** Record extracts follows **

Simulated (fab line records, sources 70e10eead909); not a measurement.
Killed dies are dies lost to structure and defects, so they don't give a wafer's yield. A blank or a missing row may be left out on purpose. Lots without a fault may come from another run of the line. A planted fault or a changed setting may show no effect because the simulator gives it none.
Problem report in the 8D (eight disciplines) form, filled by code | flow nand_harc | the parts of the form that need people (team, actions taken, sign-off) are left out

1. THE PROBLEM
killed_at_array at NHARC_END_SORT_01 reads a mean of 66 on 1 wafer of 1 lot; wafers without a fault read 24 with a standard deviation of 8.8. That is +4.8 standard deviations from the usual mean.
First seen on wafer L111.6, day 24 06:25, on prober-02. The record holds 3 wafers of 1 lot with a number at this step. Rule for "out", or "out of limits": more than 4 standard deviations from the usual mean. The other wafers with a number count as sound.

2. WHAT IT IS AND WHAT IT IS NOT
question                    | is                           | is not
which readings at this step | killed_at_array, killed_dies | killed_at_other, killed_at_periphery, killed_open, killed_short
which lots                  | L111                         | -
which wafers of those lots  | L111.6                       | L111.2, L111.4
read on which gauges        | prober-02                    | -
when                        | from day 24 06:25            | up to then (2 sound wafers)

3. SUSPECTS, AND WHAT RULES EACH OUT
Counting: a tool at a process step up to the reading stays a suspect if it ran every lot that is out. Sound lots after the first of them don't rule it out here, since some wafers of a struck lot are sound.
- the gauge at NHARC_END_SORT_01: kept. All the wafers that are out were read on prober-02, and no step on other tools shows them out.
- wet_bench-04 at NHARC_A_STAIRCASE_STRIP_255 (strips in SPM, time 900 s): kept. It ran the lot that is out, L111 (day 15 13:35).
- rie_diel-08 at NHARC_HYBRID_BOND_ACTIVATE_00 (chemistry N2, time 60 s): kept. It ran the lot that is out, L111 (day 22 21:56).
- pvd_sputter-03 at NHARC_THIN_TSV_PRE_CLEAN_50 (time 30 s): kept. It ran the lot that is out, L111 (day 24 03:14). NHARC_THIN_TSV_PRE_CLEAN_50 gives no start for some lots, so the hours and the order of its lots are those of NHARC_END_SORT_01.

** End of Record extracts **

[Assigned task] The lines above starting at the one that contains "read on which" and ending at the one that contains "- the gauge" must be transcribed exactly, and no other lines may appear.

[Response area]
read on which gauges        | prober-02                    | -
when                        | from day 24 06:25            | up to then (2 sound wafers)

3. SUSPECTS, AND WHAT RULES EACH OUT
Counting: a tool at a process step up to the reading stays a suspect if it ran every lot that is out. Sound lots after the first of them don't rule it out here, since some wafers of a struck lot are sound.
- the gauge at NHARC_END_SORT_01: kept. All the wafers that are out were read on prober-02, and no step on other tools shows them out.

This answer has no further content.